Reproduce each entry below exactly, without omitting any.

Extracted material >>
___

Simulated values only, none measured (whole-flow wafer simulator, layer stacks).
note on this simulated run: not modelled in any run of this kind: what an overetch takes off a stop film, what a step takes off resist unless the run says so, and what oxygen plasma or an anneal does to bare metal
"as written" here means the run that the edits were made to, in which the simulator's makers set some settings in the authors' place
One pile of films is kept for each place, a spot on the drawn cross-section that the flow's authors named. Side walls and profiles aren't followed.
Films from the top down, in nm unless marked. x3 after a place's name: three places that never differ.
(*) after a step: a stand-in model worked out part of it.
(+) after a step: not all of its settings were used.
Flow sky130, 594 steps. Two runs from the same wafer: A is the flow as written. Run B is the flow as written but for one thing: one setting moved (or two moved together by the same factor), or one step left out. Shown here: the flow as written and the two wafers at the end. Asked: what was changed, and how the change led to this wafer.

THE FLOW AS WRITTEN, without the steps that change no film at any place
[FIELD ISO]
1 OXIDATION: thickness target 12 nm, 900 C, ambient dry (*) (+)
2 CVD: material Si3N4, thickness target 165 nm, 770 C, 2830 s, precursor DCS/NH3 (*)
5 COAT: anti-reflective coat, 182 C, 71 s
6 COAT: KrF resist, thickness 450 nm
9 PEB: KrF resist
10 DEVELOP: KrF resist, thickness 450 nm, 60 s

___

Task output >>
Simulated values only, none measured (whole-flow wafer simulator, layer stacks).
note on this simulated run: not modelled in any run of this kind: what an overetch takes off a stop film, what a step takes off resist unless the run says so, and what oxygen plasma or an anneal does to bare metal
"as written" here means the run that the edits were made to, in which the simulator's makers set some settings in the authors' place
One pile of films is kept for each place, a spot on the drawn cross-section that the flow's authors named. Side walls and profiles aren't followed.
Films from the top down, in nm unless marked. x3 after a place's name: three places that never differ.
(*) after a step: a stand-in model worked out part of it.
(+) after a step: not all of its settings were used.
Flow sky130, 594 steps. Two runs from the same wafer: A is the flow as written. Run B is the flow as written but for one thing: one setting moved (or two moved together by the same factor), or one step left out. Shown here: the flow as written and the two wafers at the end. Asked: what was changed, and how the change led to this wafer.

THE FLOW AS WRITTEN, without the steps that change no film at any place
[FIELD ISO]
1 OXIDATION: thickness target 12 nm, 900 C, ambient dry (*) (+)
2 CVD: material Si3N4, thickness target 165 nm, 770 C, 2830 s, precursor DCS/NH3 (*)
5 COAT: anti-reflective coat, 182 C, 71 s
6 COAT: KrF resist, thickness 450 nm
9 PEB: KrF resist
10 DEVELOP: KrF resist, thickness 450 nm, 60 s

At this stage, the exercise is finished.